◆ Information given:
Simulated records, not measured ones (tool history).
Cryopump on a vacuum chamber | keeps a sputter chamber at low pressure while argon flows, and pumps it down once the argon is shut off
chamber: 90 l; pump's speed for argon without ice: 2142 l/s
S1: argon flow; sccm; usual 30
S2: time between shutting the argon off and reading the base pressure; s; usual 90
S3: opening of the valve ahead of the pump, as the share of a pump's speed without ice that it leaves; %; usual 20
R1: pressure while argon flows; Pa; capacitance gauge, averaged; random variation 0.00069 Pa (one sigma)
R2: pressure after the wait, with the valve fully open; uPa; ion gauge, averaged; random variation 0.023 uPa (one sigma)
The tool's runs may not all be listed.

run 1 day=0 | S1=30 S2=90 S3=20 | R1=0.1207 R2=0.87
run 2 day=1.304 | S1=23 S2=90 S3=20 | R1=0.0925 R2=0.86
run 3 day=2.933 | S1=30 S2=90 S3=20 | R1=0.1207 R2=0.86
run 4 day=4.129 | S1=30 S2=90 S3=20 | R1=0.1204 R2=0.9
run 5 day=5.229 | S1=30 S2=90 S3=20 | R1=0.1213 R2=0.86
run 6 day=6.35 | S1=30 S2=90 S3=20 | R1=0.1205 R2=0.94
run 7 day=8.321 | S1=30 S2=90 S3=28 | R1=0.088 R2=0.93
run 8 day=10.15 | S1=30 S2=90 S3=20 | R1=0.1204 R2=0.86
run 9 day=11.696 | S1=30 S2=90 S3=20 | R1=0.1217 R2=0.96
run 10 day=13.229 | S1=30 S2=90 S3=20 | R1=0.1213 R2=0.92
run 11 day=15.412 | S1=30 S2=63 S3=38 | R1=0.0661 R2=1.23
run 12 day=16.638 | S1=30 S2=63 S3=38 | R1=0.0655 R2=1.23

◆ Requirement: All lines above from the one containing "run 10 day=13.229" to the one containing "run 11 day=15.412" must be repeated exactly, both lines included, and no others.

◆ Your response:
run 10 day=13.229 | S1=30 S2=90 S3=20 | R1=0.1213 R2=0.92
run 11 day=15.412 | S1=30 S2=63 S3=38 | R1=0.0661 R2=1.23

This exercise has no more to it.